▶ _Required action_: Keeping every character in place, output all the data.

#####

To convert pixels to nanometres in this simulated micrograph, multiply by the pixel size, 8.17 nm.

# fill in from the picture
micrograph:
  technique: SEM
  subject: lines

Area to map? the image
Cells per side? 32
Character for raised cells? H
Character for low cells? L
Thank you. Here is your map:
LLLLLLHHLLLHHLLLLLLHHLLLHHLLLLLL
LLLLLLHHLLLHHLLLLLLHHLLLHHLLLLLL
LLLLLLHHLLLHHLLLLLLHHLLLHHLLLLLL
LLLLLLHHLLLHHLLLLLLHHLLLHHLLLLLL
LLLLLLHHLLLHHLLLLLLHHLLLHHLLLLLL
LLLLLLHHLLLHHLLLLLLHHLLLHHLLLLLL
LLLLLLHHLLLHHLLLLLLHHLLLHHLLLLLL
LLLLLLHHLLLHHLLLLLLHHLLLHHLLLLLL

#####

▶ _Task answer_:
To convert pixels to nanometres in this simulated micrograph, multiply by the pixel size, 8.17 nm.

# fill in from the picture
micrograph:
  technique: SEM
  subject: lines

Area to map? the image
Cells per side? 32
Character for raised cells? H
Character for low cells? L
Thank you. Here is your map:
LLLLLLHHLLLHHLLLLLLHHLLLHHLLLLLL
LLLLLLHHLLLHHLLLLLLHHLLLHHLLLLLL
LLLLLLHHLLLHHLLLLLLHHLLLHHLLLLLL
LLLLLLHHLLLHHLLLLLLHHLLLHHLLLLLL
LLLLLLHHLLLHHLLLLLLHHLLLHHLLLLLL
LLLLLLHHLLLHHLLLLLLHHLLLHHLLLLLL
LLLLLLHHLLLHHLLLLLLHHLLLHHLLLLLL
LLLLLLHHLLLHHLLLLLLHHLLLHHLLLLLL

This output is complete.